* Data supplied:
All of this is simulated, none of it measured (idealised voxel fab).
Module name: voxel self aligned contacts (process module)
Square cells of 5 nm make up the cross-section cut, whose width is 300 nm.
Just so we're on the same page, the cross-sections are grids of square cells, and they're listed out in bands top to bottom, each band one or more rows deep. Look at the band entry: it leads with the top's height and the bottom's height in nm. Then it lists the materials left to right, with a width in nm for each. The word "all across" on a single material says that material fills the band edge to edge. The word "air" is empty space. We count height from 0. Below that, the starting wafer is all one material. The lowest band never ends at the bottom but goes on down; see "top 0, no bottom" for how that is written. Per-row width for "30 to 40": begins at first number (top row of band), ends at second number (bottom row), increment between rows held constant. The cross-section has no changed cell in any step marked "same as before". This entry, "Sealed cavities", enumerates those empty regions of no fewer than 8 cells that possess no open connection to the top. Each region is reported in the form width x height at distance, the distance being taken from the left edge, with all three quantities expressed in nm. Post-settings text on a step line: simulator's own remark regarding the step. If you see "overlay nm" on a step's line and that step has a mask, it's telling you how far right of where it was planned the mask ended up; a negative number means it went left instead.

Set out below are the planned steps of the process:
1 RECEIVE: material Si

* Work order: Output the records above, each one exactly, with none left out.

* Result:
All of this is simulated, none of it measured (idealised voxel fab).
Module name: voxel self aligned contacts (process module)
Square cells of 5 nm make up the cross-section cut, whose width is 300 nm.
Just so we're on the same page, the cross-sections are grids of square cells, and they're listed out in bands top to bottom, each band one or more rows deep. Look at the band entry: it leads with the top's height and the bottom's height in nm. Then it lists the materials left to right, with a width in nm for each. The word "all across" on a single material says that material fills the band edge to edge. The word "air" is empty space. We count height from 0. Below that, the starting wafer is all one material. The lowest band never ends at the bottom but goes on down; see "top 0, no bottom" for how that is written. Per-row width for "30 to 40": begins at first number (top row of band), ends at second number (bottom row), increment between rows held constant. The cross-section has no changed cell in any step marked "same as before". This entry, "Sealed cavities", enumerates those empty regions of no fewer than 8 cells that possess no open connection to the top. Each region is reported in the form width x height at distance, the distance being taken from the left edge, with all three quantities expressed in nm. Post-settings text on a step line: simulator's own remark regarding the step. If you see "overlay nm" on a step's line and that step has a mask, it's telling you how far right of where it was planned the mask ended up; a negative number means it went left instead.

Set out below are the planned steps of the process:
1 RECEIVE: material Si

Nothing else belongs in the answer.